* _Supplied data_:
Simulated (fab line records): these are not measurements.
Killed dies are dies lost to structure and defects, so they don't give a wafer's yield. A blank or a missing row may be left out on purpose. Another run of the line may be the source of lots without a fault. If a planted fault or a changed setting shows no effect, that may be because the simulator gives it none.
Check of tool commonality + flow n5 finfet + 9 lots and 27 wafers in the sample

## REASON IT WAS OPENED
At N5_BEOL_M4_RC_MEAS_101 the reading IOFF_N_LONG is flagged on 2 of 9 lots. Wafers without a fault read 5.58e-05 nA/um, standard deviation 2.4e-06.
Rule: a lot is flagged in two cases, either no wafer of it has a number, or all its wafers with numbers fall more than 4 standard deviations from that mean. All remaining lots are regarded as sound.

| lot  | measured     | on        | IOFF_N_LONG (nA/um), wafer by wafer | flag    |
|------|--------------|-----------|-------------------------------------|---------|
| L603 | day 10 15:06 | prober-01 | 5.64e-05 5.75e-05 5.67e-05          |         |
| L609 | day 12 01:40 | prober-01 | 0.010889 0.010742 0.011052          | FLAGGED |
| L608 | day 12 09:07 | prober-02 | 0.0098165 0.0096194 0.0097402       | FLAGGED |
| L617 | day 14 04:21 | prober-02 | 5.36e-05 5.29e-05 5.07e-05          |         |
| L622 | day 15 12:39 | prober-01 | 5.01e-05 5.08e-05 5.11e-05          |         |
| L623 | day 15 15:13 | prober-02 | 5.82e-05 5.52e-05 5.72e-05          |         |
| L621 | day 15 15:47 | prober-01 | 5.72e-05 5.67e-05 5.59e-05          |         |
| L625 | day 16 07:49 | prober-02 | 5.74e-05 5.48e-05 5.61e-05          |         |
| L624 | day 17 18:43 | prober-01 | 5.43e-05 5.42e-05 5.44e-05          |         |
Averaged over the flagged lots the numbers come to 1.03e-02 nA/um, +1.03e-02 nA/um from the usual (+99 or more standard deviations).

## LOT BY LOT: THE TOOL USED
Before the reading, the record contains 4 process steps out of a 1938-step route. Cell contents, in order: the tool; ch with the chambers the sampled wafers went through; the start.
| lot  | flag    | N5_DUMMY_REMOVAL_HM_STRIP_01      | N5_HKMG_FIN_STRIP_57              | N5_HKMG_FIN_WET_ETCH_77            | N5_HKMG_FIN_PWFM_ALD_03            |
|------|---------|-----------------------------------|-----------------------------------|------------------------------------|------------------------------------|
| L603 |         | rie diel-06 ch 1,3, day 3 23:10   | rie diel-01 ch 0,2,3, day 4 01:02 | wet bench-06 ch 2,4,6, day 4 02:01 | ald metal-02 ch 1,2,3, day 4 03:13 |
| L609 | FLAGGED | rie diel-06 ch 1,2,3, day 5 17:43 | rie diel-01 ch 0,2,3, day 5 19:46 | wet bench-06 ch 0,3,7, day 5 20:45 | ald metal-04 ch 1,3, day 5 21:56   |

* _Task item_: In the entries above, the lines from the one bearing "Before the reading, the" up to and including the one bearing "day 4 03:13 |" should be transcribed exactly; no other line is wanted.

* _Response_:
Before the reading, the record contains 4 process steps out of a 1938-step route. Cell contents, in order: the tool; ch with the chambers the sampled wafers went through; the start.
| lot  | flag    | N5_DUMMY_REMOVAL_HM_STRIP_01      | N5_HKMG_FIN_STRIP_57              | N5_HKMG_FIN_WET_ETCH_77            | N5_HKMG_FIN_PWFM_ALD_03            |
|------|---------|-----------------------------------|-----------------------------------|------------------------------------|------------------------------------|
| L603 |         | rie diel-06 ch 1,3, day 3 23:10   | rie diel-01 ch 0,2,3, day 4 01:02 | wet bench-06 ch 2,4,6, day 4 02:01 | ald metal-02 ch 1,2,3, day 4 03:13 |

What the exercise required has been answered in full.